Activity
Starting with the first line and ending with the last, copy the entries word for word.

-- Material shown follows --

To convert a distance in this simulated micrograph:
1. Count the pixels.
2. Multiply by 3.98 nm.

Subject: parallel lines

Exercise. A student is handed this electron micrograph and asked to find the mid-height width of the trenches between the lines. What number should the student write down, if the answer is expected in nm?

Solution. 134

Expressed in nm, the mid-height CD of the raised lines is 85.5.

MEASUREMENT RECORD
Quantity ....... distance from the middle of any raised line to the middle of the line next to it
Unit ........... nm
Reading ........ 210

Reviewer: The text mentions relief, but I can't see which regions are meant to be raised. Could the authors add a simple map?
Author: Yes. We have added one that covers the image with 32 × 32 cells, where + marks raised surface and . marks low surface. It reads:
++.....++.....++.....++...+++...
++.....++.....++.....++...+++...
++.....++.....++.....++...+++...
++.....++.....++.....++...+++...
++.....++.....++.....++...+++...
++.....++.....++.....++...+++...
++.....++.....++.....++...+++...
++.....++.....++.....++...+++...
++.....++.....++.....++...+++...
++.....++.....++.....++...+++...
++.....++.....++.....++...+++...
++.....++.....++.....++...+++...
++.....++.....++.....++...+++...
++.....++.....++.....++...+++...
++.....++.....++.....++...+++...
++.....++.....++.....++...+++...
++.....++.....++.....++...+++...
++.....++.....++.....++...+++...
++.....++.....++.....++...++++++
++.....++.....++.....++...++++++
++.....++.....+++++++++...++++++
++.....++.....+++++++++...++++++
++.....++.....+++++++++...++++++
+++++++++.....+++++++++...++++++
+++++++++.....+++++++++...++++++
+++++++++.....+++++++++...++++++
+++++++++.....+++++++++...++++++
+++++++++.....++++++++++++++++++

-- Material shown concluded --

Task answer
To convert a distance in this simulated micrograph:
1. Count the pixels.
2. Multiply by 3.98 nm.

Subject: parallel lines

Exercise. A student is handed this electron micrograph and asked to find the mid-height width of the trenches between the lines. What number should the student write down, if the answer is expected in nm?

Solution. 134

Expressed in nm, the mid-height CD of the raised lines is 85.5.

MEASUREMENT RECORD
Quantity ....... distance from the middle of any raised line to the middle of the line next to it
Unit ........... nm
Reading ........ 210

Reviewer: The text mentions relief, but I can't see which regions are meant to be raised. Could the authors add a simple map?
Author: Yes. We have added one that covers the image with 32 × 32 cells, where + marks raised surface and . marks low surface. It reads:
++.....++.....++.....++...+++...
++.....++.....++.....++...+++...
++.....++.....++.....++...+++...
++.....++.....++.....++...+++...
++.....++.....++.....++...+++...
++.....++.....++.....++...+++...
++.....++.....++.....++...+++...
++.....++.....++.....++...+++...
++.....++.....++.....++...+++...
++.....++.....++.....++...+++...
++.....++.....++.....++...+++...
++.....++.....++.....++...+++...
++.....++.....++.....++...+++...
++.....++.....++.....++...+++...
++.....++.....++.....++...+++...
++.....++.....++.....++...+++...
++.....++.....++.....++...+++...
++.....++.....++.....++...+++...
++.....++.....++.....++...++++++
++.....++.....++.....++...++++++
++.....++.....+++++++++...++++++
++.....++.....+++++++++...++++++
++.....++.....+++++++++...++++++
+++++++++.....+++++++++...++++++
+++++++++.....+++++++++...++++++
+++++++++.....+++++++++...++++++
+++++++++.....+++++++++...++++++
+++++++++.....++++++++++++++++++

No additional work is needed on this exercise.